• **Supplied records**:
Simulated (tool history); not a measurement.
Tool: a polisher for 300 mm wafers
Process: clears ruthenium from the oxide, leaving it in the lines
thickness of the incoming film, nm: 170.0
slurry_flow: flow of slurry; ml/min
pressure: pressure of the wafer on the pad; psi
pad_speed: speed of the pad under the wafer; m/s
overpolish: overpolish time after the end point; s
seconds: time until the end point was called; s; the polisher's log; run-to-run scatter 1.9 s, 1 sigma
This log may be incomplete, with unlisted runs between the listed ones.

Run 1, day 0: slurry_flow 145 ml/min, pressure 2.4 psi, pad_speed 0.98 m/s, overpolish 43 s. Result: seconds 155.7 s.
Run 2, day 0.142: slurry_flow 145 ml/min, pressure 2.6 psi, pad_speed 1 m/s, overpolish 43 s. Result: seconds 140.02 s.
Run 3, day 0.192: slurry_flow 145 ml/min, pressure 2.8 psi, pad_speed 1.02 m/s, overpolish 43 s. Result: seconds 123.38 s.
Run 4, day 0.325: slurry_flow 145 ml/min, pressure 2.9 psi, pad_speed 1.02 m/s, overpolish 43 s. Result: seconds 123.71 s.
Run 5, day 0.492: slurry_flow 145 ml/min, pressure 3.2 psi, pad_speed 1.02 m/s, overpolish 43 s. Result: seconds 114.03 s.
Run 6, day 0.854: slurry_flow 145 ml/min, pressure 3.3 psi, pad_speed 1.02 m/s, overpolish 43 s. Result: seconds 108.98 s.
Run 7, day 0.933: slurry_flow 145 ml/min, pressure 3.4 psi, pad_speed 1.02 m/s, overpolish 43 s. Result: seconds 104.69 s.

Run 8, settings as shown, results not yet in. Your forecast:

• **Activity**:
Would you give the listing again, word for word?

• **Reply**:
Simulated (tool history); not a measurement.
Tool: a polisher for 300 mm wafers
Process: clears ruthenium from the oxide, leaving it in the lines
thickness of the incoming film, nm: 170.0
slurry_flow: flow of slurry; ml/min
pressure: pressure of the wafer on the pad; psi
pad_speed: speed of the pad under the wafer; m/s
overpolish: overpolish time after the end point; s
seconds: time until the end point was called; s; the polisher's log; run-to-run scatter 1.9 s, 1 sigma
This log may be incomplete, with unlisted runs between the listed ones.

Run 1, day 0: slurry_flow 145 ml/min, pressure 2.4 psi, pad_speed 0.98 m/s, overpolish 43 s. Result: seconds 155.7 s.
Run 2, day 0.142: slurry_flow 145 ml/min, pressure 2.6 psi, pad_speed 1 m/s, overpolish 43 s. Result: seconds 140.02 s.
Run 3, day 0.192: slurry_flow 145 ml/min, pressure 2.8 psi, pad_speed 1.02 m/s, overpolish 43 s. Result: seconds 123.38 s.
Run 4, day 0.325: slurry_flow 145 ml/min, pressure 2.9 psi, pad_speed 1.02 m/s, overpolish 43 s. Result: seconds 123.71 s.
Run 5, day 0.492: slurry_flow 145 ml/min, pressure 3.2 psi, pad_speed 1.02 m/s, overpolish 43 s. Result: seconds 114.03 s.
Run 6, day 0.854: slurry_flow 145 ml/min, pressure 3.3 psi, pad_speed 1.02 m/s, overpolish 43 s. Result: seconds 108.98 s.
Run 7, day 0.933: slurry_flow 145 ml/min, pressure 3.4 psi, pad_speed 1.02 m/s, overpolish 43 s. Result: seconds 104.69 s.

Run 8, settings as shown, results not yet in. Your forecast:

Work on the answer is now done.